REQUIREMENT: The lines from the start of the records through the one containing "DESK OF THE TOOL OWNER: arfi scanner-03" are to be transcribed exactly, and nothing else.

***** LISTED ENTRIES

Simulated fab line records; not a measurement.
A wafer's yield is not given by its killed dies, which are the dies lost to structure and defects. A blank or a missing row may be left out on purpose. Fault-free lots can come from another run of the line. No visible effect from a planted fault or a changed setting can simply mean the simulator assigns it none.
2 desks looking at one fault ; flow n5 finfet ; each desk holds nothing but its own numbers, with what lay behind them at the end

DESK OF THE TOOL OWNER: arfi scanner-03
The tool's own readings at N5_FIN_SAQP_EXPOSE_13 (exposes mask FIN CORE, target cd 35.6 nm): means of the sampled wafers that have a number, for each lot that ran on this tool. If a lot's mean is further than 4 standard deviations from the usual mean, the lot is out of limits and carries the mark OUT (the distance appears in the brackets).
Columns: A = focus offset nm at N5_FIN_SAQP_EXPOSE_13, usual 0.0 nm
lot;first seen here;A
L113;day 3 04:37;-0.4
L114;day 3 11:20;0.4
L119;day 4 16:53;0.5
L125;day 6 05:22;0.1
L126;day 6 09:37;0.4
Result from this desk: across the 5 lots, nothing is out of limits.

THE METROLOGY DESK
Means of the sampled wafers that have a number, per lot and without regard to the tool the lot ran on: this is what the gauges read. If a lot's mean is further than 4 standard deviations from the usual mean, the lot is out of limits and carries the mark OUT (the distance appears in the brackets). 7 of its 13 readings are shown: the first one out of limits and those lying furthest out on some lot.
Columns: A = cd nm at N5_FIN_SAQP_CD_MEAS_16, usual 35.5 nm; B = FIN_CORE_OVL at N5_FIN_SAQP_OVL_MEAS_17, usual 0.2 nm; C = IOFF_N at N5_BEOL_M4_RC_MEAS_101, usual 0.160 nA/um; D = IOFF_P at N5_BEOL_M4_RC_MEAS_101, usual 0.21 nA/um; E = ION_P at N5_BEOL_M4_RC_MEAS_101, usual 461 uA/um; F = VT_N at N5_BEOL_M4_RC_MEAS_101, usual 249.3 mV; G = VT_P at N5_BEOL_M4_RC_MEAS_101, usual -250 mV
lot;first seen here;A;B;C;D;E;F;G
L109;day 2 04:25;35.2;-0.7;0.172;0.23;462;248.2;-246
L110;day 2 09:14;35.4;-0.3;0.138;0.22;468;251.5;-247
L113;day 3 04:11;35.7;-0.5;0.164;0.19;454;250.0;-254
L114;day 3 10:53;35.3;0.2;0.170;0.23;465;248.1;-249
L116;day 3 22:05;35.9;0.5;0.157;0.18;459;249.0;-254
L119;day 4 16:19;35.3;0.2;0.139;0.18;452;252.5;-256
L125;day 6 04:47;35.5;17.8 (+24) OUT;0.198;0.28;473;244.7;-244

**********

RESPONSE AREA:
Simulated fab line records; not a measurement.
A wafer's yield is not given by its killed dies, which are the dies lost to structure and defects. A blank or a missing row may be left out on purpose. Fault-free lots can come from another run of the line. No visible effect from a planted fault or a changed setting can simply mean the simulator assigns it none.
2 desks looking at one fault ; flow n5 finfet ; each desk holds nothing but its own numbers, with what lay behind them at the end

DESK OF THE TOOL OWNER: arfi scanner-03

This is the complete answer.